## REQUIREMENT
Up to and including the line with "R2: film removed", restate the material below word for word, beginning with its first line.

## ENTRIES SUPPLIED
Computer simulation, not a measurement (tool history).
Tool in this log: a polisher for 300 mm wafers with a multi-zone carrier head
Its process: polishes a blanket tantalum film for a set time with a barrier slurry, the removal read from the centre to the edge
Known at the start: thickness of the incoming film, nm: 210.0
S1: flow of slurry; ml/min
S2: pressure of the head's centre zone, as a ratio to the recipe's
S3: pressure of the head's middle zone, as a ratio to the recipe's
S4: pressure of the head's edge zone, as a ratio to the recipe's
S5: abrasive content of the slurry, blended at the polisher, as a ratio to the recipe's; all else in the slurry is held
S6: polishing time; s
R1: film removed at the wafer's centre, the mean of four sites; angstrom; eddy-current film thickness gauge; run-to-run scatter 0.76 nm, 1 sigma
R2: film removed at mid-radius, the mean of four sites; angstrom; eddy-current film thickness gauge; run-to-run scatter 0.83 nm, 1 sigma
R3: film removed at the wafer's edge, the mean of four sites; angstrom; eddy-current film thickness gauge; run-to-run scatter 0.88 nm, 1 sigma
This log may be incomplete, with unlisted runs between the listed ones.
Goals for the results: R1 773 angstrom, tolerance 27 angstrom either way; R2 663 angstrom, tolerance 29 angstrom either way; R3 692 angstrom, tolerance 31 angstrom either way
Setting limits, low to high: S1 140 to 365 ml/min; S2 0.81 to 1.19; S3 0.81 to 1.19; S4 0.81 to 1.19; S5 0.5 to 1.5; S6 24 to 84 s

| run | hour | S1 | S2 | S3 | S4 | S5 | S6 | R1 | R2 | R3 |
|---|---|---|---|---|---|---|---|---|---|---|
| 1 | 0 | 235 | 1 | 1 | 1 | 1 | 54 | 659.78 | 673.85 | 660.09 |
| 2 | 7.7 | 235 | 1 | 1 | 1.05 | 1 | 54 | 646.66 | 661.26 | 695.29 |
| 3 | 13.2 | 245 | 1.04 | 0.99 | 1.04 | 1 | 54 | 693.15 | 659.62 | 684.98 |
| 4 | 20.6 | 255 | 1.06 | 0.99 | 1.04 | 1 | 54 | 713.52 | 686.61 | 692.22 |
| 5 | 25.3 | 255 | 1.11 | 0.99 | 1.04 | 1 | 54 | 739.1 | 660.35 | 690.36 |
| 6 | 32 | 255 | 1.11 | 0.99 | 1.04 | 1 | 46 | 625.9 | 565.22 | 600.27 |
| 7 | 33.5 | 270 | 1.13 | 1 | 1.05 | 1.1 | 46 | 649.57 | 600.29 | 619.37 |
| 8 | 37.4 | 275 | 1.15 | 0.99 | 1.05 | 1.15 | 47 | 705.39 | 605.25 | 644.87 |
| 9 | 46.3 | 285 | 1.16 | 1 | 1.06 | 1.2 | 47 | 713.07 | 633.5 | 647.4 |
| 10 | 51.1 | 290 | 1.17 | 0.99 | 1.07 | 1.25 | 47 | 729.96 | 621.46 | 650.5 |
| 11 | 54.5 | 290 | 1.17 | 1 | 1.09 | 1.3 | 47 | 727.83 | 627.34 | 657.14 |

## EXERCISE SOLUTION
Computer simulation, not a measurement (tool history).
Tool in this log: a polisher for 300 mm wafers with a multi-zone carrier head
Its process: polishes a blanket tantalum film for a set time with a barrier slurry, the removal read from the centre to the edge
Known at the start: thickness of the incoming film, nm: 210.0
S1: flow of slurry; ml/min
S2: pressure of the head's centre zone, as a ratio to the recipe's
S3: pressure of the head's middle zone, as a ratio to the recipe's
S4: pressure of the head's edge zone, as a ratio to the recipe's
S5: abrasive content of the slurry, blended at the polisher, as a ratio to the recipe's; all else in the slurry is held
S6: polishing time; s
R1: film removed at the wafer's centre, the mean of four sites; angstrom; eddy-current film thickness gauge; run-to-run scatter 0.76 nm, 1 sigma
R2: film removed at mid-radius, the mean of four sites; angstrom; eddy-current film thickness gauge; run-to-run scatter 0.83 nm, 1 sigma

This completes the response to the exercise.